(DATASET EXTRACT begins)

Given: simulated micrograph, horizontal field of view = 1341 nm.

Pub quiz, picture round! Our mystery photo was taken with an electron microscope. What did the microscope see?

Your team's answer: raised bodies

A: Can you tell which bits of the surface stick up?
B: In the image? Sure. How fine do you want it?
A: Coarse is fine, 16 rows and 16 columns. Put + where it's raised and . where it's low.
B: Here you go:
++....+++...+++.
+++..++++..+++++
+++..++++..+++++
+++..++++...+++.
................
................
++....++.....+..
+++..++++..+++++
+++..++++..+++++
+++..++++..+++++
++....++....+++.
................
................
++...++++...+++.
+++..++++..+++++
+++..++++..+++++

(DATASET EXTRACT ends)

### WORK ITEM
The data is to be given again in full, with every line exact.

### TASK SOLUTION
Given: simulated micrograph, horizontal field of view = 1341 nm.

Pub quiz, picture round! Our mystery photo was taken with an electron microscope. What did the microscope see?

Your team's answer: raised bodies

A: Can you tell which bits of the surface stick up?
B: In the image? Sure. How fine do you want it?
A: Coarse is fine, 16 rows and 16 columns. Put + where it's raised and . where it's low.
B: Here you go:
++....+++...+++.
+++..++++..+++++
+++..++++..+++++
+++..++++...+++.
................
................
++....++.....+..
+++..++++..+++++
+++..++++..+++++
+++..++++..+++++
++....++....+++.
................
................
++...++++...+++.
+++..++++..+++++
+++..++++..+++++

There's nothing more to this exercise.